*** Begin section ***

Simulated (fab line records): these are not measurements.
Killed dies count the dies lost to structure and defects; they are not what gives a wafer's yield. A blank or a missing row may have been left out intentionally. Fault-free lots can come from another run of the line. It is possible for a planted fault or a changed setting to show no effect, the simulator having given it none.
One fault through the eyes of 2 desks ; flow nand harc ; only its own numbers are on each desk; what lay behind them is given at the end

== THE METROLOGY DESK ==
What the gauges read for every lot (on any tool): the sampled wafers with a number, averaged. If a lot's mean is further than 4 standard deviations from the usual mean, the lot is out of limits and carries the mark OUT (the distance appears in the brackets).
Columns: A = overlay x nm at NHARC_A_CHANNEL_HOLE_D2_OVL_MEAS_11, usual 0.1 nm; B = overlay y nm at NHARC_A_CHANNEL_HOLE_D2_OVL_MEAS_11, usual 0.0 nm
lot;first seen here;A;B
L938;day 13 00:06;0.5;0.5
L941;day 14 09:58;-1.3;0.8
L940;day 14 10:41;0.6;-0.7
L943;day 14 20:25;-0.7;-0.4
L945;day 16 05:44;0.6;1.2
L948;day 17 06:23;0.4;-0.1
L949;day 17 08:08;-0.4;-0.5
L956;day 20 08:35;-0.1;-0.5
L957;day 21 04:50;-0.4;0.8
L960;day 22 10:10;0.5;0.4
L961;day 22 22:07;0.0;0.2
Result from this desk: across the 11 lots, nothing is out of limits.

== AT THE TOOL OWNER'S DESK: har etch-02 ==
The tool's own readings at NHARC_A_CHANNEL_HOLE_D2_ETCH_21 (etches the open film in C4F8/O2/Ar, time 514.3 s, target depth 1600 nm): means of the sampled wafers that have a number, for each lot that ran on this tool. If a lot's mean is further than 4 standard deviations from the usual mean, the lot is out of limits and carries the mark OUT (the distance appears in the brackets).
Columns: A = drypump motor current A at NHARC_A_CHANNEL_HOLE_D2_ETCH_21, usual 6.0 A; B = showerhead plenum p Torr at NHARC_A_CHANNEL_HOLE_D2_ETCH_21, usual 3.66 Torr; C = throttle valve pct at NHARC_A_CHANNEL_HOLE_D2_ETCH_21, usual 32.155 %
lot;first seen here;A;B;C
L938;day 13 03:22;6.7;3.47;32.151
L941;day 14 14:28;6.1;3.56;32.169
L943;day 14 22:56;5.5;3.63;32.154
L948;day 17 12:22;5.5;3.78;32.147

*** End section ***

## REQUIREMENT
Give the exact lines, and only those, from the line containing "L938;day 13 03:22;6.7;3.47;32.151" through the line containing "L943;day 14 22:56;5.5;3.63;32.154" in the entries above.

## SOLUTION
L938;day 13 03:22;6.7;3.47;32.151
L941;day 14 14:28;6.1;3.56;32.169
L943;day 14 22:56;5.5;3.63;32.154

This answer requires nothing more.